^^^^^^^^
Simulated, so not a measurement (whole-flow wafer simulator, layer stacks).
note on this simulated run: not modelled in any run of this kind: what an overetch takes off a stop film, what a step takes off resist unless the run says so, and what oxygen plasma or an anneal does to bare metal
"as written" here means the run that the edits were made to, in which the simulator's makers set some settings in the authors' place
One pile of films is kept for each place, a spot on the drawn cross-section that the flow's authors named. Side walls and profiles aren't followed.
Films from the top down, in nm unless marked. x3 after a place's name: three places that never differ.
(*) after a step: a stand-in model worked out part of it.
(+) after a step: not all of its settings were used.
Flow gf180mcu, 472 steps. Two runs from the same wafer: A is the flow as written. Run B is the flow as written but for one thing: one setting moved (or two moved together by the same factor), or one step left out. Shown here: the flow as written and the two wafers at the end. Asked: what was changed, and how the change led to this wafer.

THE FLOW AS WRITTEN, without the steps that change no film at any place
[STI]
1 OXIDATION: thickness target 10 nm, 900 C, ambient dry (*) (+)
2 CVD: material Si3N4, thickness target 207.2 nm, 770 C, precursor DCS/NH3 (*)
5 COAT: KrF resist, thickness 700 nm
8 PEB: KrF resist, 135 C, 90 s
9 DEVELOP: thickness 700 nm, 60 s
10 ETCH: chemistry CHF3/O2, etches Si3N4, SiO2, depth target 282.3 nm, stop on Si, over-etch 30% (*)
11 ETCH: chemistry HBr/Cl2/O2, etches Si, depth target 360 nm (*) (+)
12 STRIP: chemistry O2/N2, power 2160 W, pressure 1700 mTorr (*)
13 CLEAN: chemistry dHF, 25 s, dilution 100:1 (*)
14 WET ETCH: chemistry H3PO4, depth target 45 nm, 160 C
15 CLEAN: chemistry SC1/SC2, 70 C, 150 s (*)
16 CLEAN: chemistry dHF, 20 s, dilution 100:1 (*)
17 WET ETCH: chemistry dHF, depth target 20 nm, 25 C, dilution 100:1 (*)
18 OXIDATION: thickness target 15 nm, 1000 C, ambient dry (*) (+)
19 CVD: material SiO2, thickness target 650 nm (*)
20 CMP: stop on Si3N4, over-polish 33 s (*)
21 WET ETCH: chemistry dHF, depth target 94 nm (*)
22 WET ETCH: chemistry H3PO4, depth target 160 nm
^^^^^^^^

## Work order
Would you print exactly the lines from the first line of the entries above through the line that has "(+) after a", both included, and stop there?

## Exercise answer
Simulated, so not a measurement (whole-flow wafer simulator, layer stacks).
note on this simulated run: not modelled in any run of this kind: what an overetch takes off a stop film, what a step takes off resist unless the run says so, and what oxygen plasma or an anneal does to bare metal
"as written" here means the run that the edits were made to, in which the simulator's makers set some settings in the authors' place
One pile of films is kept for each place, a spot on the drawn cross-section that the flow's authors named. Side walls and profiles aren't followed.
Films from the top down, in nm unless marked. x3 after a place's name: three places that never differ.
(*) after a step: a stand-in model worked out part of it.
(+) after a step: not all of its settings were used.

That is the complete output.